== Segment start ==

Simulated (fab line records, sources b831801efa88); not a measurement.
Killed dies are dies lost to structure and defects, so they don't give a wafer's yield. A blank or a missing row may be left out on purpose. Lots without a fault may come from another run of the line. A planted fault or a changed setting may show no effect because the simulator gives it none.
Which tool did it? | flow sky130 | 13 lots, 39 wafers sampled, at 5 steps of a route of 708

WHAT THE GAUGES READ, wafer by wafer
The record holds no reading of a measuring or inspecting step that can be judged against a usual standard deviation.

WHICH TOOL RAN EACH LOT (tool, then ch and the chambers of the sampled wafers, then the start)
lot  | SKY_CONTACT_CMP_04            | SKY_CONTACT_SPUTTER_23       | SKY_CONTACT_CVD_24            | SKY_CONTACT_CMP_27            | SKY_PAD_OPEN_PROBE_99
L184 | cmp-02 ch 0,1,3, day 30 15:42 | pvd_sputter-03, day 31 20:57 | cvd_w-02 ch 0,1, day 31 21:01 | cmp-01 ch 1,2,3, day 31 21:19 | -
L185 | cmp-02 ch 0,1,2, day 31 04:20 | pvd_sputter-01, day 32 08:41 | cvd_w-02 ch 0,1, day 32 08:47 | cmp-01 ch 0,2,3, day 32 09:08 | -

== Segment end ==

__Exercise__:
Word for word, restate the lines of the data above that fall between the line holding "Which tool did" and the line holding "L184 | cmp-02", inclusive, and no other lines.

__Problem solution__:
Which tool did it? | flow sky130 | 13 lots, 39 wafers sampled, at 5 steps of a route of 708

WHAT THE GAUGES READ, wafer by wafer
The record holds no reading of a measuring or inspecting step that can be judged against a usual standard deviation.

WHICH TOOL RAN EACH LOT (tool, then ch and the chambers of the sampled wafers, then the start)
lot  | SKY_CONTACT_CMP_04            | SKY_CONTACT_SPUTTER_23       | SKY_CONTACT_CVD_24            | SKY_CONTACT_CMP_27            | SKY_PAD_OPEN_PROBE_99
L184 | cmp-02 ch 0,1,3, day 30 15:42 | pvd_sputter-03, day 31 20:57 | cvd_w-02 ch 0,1, day 31 21:01 | cmp-01 ch 1,2,3, day 31 21:19 | -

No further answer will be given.